Exercise
Please print only the top portion of the entries below, ending with the line that contains "result=removed:SOC", exactly as written.

■ ■ ■ ■ ■

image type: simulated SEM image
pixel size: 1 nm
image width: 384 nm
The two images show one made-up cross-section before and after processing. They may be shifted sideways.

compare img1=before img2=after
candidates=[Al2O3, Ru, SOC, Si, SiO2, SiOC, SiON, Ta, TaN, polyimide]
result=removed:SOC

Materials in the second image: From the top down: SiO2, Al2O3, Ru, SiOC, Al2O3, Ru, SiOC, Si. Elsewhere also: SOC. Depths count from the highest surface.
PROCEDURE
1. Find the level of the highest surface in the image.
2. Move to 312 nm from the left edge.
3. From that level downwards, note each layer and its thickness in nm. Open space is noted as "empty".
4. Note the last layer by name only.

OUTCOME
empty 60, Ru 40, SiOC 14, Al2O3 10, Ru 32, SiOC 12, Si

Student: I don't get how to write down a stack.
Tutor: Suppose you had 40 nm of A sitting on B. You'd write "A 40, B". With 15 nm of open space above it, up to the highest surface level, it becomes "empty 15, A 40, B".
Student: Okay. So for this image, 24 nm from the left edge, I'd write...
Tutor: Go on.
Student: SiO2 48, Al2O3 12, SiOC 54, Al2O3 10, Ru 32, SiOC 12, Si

■ ■ ■ ■ ■

Solution
image type: simulated SEM image
pixel size: 1 nm
image width: 384 nm
The two images show one made-up cross-section before and after processing. They may be shifted sideways.

compare img1=before img2=after
candidates=[Al2O3, Ru, SOC, Si, SiO2, SiOC, SiON, Ta, TaN, polyimide]
result=removed:SOC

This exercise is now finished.